» Information provided:
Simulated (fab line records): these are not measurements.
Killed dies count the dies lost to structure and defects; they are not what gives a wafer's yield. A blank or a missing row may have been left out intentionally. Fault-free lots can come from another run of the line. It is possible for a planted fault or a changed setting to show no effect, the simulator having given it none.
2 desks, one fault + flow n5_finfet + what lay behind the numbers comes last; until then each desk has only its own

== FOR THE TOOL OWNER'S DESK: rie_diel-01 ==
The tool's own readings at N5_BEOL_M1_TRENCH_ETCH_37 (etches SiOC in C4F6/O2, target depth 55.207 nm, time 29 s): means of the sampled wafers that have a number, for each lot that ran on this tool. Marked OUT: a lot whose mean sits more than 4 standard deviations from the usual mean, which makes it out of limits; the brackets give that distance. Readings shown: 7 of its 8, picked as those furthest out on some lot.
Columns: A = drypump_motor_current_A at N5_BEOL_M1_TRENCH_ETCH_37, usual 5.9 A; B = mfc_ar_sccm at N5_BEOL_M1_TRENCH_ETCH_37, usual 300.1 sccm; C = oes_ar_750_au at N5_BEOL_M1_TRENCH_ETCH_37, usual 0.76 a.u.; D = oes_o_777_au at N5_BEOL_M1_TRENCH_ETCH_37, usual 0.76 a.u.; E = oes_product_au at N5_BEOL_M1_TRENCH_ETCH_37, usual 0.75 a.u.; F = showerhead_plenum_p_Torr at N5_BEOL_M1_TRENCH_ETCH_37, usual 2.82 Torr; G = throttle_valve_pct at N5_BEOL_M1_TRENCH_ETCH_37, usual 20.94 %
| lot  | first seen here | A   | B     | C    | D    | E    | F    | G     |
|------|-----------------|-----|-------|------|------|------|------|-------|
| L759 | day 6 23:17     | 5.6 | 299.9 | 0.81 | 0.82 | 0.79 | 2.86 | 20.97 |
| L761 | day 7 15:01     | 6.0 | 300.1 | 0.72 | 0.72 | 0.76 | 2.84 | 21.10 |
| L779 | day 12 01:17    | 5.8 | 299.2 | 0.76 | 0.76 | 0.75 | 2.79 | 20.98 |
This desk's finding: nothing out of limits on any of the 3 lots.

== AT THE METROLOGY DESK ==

» Requirement: Above are the entries. Copy exactly the part that opens with the line containing "Columns: A = drypump_motor_current_A" and closes with the line containing "This desk's finding: nothing", and no more.

» Exercise response:
Columns: A = drypump_motor_current_A at N5_BEOL_M1_TRENCH_ETCH_37, usual 5.9 A; B = mfc_ar_sccm at N5_BEOL_M1_TRENCH_ETCH_37, usual 300.1 sccm; C = oes_ar_750_au at N5_BEOL_M1_TRENCH_ETCH_37, usual 0.76 a.u.; D = oes_o_777_au at N5_BEOL_M1_TRENCH_ETCH_37, usual 0.76 a.u.; E = oes_product_au at N5_BEOL_M1_TRENCH_ETCH_37, usual 0.75 a.u.; F = showerhead_plenum_p_Torr at N5_BEOL_M1_TRENCH_ETCH_37, usual 2.82 Torr; G = throttle_valve_pct at N5_BEOL_M1_TRENCH_ETCH_37, usual 20.94 %
| lot  | first seen here | A   | B     | C    | D    | E    | F    | G     |
|------|-----------------|-----|-------|------|------|------|------|-------|
| L759 | day 6 23:17     | 5.6 | 299.9 | 0.81 | 0.82 | 0.79 | 2.86 | 20.97 |
| L761 | day 7 15:01     | 6.0 | 300.1 | 0.72 | 0.72 | 0.76 | 2.84 | 21.10 |
| L779 | day 12 01:17    | 5.8 | 299.2 | 0.76 | 0.76 | 0.75 | 2.79 | 20.98 |
This desk's finding: nothing out of limits on any of the 3 lots.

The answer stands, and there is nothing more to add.